WORK REQUEST
Every record below must be returned exactly as it was received.

THE DATA
···

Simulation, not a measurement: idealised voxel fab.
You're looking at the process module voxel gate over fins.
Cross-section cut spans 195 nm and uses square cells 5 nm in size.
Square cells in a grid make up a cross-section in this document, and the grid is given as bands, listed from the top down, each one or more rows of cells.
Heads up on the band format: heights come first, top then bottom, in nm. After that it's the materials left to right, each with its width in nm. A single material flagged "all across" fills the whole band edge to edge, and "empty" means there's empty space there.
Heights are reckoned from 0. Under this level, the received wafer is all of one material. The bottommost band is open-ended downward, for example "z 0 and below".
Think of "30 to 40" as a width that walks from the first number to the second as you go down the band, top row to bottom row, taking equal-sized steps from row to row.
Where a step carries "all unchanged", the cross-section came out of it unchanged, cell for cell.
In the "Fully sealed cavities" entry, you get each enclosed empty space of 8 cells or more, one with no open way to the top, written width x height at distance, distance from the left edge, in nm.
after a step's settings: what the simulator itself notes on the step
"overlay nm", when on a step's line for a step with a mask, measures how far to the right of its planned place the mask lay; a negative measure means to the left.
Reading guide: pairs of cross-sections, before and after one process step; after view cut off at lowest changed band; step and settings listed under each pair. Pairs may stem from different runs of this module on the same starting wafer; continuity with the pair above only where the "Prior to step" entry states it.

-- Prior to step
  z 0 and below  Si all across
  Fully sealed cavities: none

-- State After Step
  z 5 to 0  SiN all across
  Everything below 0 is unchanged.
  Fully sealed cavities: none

···

WRITTEN ANSWER
Simulation, not a measurement: idealised voxel fab.
You're looking at the process module voxel gate over fins.
Cross-section cut spans 195 nm and uses square cells 5 nm in size.
Square cells in a grid make up a cross-section in this document, and the grid is given as bands, listed from the top down, each one or more rows of cells.
Heads up on the band format: heights come first, top then bottom, in nm. After that it's the materials left to right, each with its width in nm. A single material flagged "all across" fills the whole band edge to edge, and "empty" means there's empty space there.
Heights are reckoned from 0. Under this level, the received wafer is all of one material. The bottommost band is open-ended downward, for example "z 0 and below".
Think of "30 to 40" as a width that walks from the first number to the second as you go down the band, top row to bottom row, taking equal-sized steps from row to row.
Where a step carries "all unchanged", the cross-section came out of it unchanged, cell for cell.
In the "Fully sealed cavities" entry, you get each enclosed empty space of 8 cells or more, one with no open way to the top, written width x height at distance, distance from the left edge, in nm.
after a step's settings: what the simulator itself notes on the step
"overlay nm", when on a step's line for a step with a mask, measures how far to the right of its planned place the mask lay; a negative measure means to the left.
Reading guide: pairs of cross-sections, before and after one process step; after view cut off at lowest changed band; step and settings listed under each pair. Pairs may stem from different runs of this module on the same starting wafer; continuity with the pair above only where the "Prior to step" entry states it.

-- Prior to step
  z 0 and below  Si all across
  Fully sealed cavities: none

-- State After Step
  z 5 to 0  SiN all across
  Everything below 0 is unchanged.
  Fully sealed cavities: none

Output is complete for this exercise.